* Required action *
From the first line of the data below, repeat each line exactly until you reach the line with "You'll sometimes find"; include that line too.

============

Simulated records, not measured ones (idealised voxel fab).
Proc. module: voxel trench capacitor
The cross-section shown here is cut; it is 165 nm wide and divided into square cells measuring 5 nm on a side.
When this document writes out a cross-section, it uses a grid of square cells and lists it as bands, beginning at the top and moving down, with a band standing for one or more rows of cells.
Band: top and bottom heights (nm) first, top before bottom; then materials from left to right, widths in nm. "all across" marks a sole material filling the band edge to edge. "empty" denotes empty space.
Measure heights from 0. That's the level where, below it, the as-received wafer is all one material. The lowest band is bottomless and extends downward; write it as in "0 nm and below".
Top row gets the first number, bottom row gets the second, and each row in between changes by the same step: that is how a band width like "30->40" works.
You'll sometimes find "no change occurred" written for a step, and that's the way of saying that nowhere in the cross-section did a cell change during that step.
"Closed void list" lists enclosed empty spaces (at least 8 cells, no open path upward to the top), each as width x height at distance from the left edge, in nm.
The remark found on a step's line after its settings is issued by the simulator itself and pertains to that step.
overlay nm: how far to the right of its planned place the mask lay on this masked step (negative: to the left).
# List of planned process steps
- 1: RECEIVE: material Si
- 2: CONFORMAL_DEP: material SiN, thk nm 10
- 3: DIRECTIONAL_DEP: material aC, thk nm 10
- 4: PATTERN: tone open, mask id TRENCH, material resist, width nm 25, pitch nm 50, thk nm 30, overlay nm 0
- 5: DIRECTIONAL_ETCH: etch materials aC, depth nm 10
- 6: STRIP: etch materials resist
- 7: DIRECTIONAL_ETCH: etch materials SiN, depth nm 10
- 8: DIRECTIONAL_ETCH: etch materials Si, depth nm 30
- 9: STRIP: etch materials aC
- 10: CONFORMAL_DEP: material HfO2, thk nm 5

============

* Response *
Simulated records, not measured ones (idealised voxel fab).
Proc. module: voxel trench capacitor
The cross-section shown here is cut; it is 165 nm wide and divided into square cells measuring 5 nm on a side.
When this document writes out a cross-section, it uses a grid of square cells and lists it as bands, beginning at the top and moving down, with a band standing for one or more rows of cells.
Band: top and bottom heights (nm) first, top before bottom; then materials from left to right, widths in nm. "all across" marks a sole material filling the band edge to edge. "empty" denotes empty space.
Measure heights from 0. That's the level where, below it, the as-received wafer is all one material. The lowest band is bottomless and extends downward; write it as in "0 nm and below".
Top row gets the first number, bottom row gets the second, and each row in between changes by the same step: that is how a band width like "30->40" works.
You'll sometimes find "no change occurred" written for a step, and that's the way of saying that nowhere in the cross-section did a cell change during that step.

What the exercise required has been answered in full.